● **Dataset entries**:
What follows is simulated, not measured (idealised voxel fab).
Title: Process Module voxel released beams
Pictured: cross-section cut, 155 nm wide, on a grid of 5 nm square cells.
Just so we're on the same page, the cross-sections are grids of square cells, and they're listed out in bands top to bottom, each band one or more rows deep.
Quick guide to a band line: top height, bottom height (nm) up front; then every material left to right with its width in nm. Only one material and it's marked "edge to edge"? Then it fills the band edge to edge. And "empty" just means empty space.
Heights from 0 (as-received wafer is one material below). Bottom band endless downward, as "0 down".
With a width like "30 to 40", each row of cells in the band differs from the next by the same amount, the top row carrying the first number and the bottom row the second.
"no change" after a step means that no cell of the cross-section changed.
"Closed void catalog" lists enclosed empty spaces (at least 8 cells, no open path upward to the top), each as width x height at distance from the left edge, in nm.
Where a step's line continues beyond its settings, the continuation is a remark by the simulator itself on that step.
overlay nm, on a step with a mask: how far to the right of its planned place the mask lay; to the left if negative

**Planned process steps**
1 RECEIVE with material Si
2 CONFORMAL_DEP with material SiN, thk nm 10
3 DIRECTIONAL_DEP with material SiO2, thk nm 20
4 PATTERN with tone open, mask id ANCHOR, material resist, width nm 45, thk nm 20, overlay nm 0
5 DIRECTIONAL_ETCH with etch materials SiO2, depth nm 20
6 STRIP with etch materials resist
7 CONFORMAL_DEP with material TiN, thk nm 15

● **Work task**:
All lines above from the one holding "With a width" to the one holding "edge, in nm.", inclusive, are to be copied exactly; no other line is wanted.

● **Exercise response**:
With a width like "30 to 40", each row of cells in the band differs from the next by the same amount, the top row carrying the first number and the bottom row the second.
"no change" after a step means that no cell of the cross-section changed.
"Closed void catalog" lists enclosed empty spaces (at least 8 cells, no open path upward to the top), each as width x height at distance from the left edge, in nm.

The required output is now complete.